> Work order
Where the material below has a line containing "Where do heights", start repeating exactly, and keep going through the line containing "SiCN all across", with no other lines.

Data supplied below:

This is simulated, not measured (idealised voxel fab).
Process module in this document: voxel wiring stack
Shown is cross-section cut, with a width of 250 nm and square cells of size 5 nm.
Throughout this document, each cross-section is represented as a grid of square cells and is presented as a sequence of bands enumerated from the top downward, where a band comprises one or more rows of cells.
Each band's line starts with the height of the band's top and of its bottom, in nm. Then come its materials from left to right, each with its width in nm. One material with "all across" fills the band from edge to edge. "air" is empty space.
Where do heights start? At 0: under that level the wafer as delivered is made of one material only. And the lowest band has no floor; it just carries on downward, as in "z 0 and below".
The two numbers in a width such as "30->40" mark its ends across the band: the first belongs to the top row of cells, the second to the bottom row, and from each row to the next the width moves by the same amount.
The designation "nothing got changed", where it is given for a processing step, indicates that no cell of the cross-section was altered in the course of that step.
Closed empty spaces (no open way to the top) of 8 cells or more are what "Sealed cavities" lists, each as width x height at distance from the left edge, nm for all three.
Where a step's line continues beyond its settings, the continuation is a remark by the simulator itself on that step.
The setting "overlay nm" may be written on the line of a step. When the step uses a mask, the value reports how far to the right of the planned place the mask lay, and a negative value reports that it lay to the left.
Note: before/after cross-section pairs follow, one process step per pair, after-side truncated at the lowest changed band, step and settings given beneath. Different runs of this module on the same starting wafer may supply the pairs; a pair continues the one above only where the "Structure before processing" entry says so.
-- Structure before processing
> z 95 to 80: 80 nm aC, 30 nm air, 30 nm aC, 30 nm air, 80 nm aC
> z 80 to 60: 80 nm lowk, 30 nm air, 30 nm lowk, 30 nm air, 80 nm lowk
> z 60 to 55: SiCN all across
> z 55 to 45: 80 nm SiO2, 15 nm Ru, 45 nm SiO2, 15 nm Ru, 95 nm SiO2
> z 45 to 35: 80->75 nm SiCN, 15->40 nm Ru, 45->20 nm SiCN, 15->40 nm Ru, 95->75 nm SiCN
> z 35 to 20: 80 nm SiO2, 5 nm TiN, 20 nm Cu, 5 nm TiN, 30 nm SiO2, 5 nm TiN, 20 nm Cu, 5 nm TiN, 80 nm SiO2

End of Data supplied.

> Task output
Where do heights start? At 0: under that level the wafer as delivered is made of one material only. And the lowest band has no floor; it just carries on downward, as in "z 0 and below".
The two numbers in a width such as "30->40" mark its ends across the band: the first belongs to the top row of cells, the second to the bottom row, and from each row to the next the width moves by the same amount.
The designation "nothing got changed", where it is given for a processing step, indicates that no cell of the cross-section was altered in the course of that step.
Closed empty spaces (no open way to the top) of 8 cells or more are what "Sealed cavities" lists, each as width x height at distance from the left edge, nm for all three.
Where a step's line continues beyond its settings, the continuation is a remark by the simulator itself on that step.
The setting "overlay nm" may be written on the line of a step. When the step uses a mask, the value reports how far to the right of the planned place the mask lay, and a negative value reports that it lay to the left.
Note: before/after cross-section pairs follow, one process step per pair, after-side truncated at the lowest changed band, step and settings given beneath. Different runs of this module on the same starting wafer may supply the pairs; a pair continues the one above only where the "Structure before processing" entry says so.
-- Structure before processing
> z 95 to 80: 80 nm aC, 30 nm air, 30 nm aC, 30 nm air, 80 nm aC
> z 80 to 60: 80 nm lowk, 30 nm air, 30 nm lowk, 30 nm air, 80 nm lowk
> z 60 to 55: SiCN all across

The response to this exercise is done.